§ WORK REQUEST:
Only one span of the listing below should come back. It runs from the line with "to the left." through the line with "- 95 down to", and each of its lines must be reproduced exactly.

*** RECORDED DATA ***

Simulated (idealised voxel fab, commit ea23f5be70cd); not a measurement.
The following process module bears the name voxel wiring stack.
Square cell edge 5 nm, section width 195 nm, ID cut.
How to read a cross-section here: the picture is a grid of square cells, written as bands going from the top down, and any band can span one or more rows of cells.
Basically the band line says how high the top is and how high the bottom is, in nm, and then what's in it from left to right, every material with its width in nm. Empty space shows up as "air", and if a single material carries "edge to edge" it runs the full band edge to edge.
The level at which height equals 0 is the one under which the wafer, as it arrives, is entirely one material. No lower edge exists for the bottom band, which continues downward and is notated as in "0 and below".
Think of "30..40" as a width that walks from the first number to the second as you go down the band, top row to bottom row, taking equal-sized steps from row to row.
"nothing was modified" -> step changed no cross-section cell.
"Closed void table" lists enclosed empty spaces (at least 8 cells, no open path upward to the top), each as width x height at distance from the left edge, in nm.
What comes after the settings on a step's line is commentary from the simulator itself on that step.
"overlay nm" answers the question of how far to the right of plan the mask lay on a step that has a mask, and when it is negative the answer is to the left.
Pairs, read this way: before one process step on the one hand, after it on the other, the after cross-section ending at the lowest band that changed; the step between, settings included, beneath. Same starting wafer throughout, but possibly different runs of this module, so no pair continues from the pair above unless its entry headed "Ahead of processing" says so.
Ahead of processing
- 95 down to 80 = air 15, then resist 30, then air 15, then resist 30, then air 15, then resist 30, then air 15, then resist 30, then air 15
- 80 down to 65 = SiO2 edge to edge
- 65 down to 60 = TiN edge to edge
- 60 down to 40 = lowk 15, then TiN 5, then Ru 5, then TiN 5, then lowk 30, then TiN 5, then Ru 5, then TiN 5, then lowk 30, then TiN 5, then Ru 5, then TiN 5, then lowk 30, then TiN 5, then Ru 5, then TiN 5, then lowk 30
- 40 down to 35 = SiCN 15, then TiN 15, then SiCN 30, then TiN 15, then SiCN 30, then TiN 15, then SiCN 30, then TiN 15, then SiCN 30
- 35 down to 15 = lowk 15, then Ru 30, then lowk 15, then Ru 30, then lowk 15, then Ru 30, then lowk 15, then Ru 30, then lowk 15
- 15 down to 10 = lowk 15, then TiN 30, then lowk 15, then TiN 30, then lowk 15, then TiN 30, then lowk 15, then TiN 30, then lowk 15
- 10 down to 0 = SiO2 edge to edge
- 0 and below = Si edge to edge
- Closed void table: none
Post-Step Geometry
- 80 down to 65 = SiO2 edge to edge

*** End of RECORDED DATA ***

§ RESPONSE:
"overlay nm" answers the question of how far to the right of plan the mask lay on a step that has a mask, and when it is negative the answer is to the left.
Pairs, read this way: before one process step on the one hand, after it on the other, the after cross-section ending at the lowest band that changed; the step between, settings included, beneath. Same starting wafer throughout, but possibly different runs of this module, so no pair continues from the pair above unless its entry headed "Ahead of processing" says so.
Ahead of processing
- 95 down to 80 = air 15, then resist 30, then air 15, then resist 30, then air 15, then resist 30, then air 15, then resist 30, then air 15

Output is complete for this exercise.